┌──

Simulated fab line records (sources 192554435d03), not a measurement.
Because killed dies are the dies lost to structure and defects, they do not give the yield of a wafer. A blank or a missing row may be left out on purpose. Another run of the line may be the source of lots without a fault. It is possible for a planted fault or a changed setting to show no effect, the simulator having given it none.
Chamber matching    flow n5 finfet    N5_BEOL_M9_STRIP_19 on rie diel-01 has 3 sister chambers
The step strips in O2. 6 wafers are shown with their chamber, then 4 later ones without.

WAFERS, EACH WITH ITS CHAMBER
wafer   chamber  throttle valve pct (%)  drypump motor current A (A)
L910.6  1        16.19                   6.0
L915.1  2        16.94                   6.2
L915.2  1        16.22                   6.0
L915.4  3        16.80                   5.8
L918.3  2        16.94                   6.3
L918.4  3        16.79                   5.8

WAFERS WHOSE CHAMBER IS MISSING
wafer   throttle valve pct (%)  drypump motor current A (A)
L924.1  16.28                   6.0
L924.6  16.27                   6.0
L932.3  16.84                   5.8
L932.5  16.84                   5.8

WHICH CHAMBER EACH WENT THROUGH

└──

A word-for-word copy of the lines above from the one with "The step strips" through the one with "WAFERS WHOSE CHAMBER IS MISSING", inclusive, is the only output wanted.

## Written reply
The step strips in O2. 6 wafers are shown with their chamber, then 4 later ones without.

WAFERS, EACH WITH ITS CHAMBER
wafer   chamber  throttle valve pct (%)  drypump motor current A (A)
L910.6  1        16.19                   6.0
L915.1  2        16.94                   6.2
L915.2  1        16.22                   6.0
L915.4  3        16.80                   5.8
L918.3  2        16.94                   6.3
L918.4  3        16.79                   5.8

WAFERS WHOSE CHAMBER IS MISSING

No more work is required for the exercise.